*REQUIREMENT*:
Only the lines from the top of the data through the line containing "L690 | day 8" should be duplicated, exactly as they appear.

*RECORDS SUPPLIED*:
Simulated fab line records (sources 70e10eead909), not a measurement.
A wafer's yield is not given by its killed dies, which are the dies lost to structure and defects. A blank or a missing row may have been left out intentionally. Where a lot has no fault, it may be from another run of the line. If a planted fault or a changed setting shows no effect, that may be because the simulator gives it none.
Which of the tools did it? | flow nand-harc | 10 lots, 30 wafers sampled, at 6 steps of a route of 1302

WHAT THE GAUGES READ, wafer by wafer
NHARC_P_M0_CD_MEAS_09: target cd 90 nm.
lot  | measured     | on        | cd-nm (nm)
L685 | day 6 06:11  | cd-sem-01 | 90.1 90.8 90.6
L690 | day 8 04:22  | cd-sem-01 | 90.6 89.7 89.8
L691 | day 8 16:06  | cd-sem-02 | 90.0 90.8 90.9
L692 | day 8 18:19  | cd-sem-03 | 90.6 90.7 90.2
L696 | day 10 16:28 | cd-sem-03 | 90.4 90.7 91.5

*EXERCISE SOLUTION*:
Simulated fab line records (sources 70e10eead909), not a measurement.
A wafer's yield is not given by its killed dies, which are the dies lost to structure and defects. A blank or a missing row may have been left out intentionally. Where a lot has no fault, it may be from another run of the line. If a planted fault or a changed setting shows no effect, that may be because the simulator gives it none.
Which of the tools did it? | flow nand-harc | 10 lots, 30 wafers sampled, at 6 steps of a route of 1302

WHAT THE GAUGES READ, wafer by wafer
NHARC_P_M0_CD_MEAS_09: target cd 90 nm.
lot  | measured     | on        | cd-nm (nm)
L685 | day 6 06:11  | cd-sem-01 | 90.1 90.8 90.6
L690 | day 8 04:22  | cd-sem-01 | 90.6 89.7 89.8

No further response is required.